» Work instruction: You are asked to write out the entries exactly as they are given.

Input data: Begin

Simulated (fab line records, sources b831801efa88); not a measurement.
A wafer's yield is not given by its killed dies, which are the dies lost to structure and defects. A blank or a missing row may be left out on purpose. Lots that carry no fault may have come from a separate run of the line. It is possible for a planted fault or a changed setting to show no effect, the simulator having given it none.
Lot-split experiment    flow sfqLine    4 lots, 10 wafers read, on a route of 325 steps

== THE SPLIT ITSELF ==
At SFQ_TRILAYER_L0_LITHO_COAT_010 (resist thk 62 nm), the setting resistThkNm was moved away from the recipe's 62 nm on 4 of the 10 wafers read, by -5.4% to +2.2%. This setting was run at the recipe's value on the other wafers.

Input data: End

» Answer box:
Simulated (fab line records, sources b831801efa88); not a measurement.
A wafer's yield is not given by its killed dies, which are the dies lost to structure and defects. A blank or a missing row may be left out on purpose. Lots that carry no fault may have come from a separate run of the line. It is possible for a planted fault or a changed setting to show no effect, the simulator having given it none.
Lot-split experiment    flow sfqLine    4 lots, 10 wafers read, on a route of 325 steps

== THE SPLIT ITSELF ==
At SFQ_TRILAYER_L0_LITHO_COAT_010 (resist thk 62 nm), the setting resistThkNm was moved away from the recipe's 62 nm on 4 of the 10 wafers read, by -5.4% to +2.2%. This setting was run at the recipe's value on the other wafers.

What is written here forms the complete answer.